Work request: Write out again, exactly, the lines of the listing below from the first one through the one that contains "In the map below, #", and no other lines.

Provided data:
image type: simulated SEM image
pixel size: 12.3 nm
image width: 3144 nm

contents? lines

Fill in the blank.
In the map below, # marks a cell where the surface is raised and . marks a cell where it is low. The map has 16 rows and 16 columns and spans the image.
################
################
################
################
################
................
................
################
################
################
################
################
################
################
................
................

Problem solution:
image type: simulated SEM image
pixel size: 12.3 nm
image width: 3144 nm

contents? lines

Fill in the blank.
In the map below, # marks a cell where the surface is raised and . marks a cell where it is low. The map has 16 rows and 16 columns and spans the image.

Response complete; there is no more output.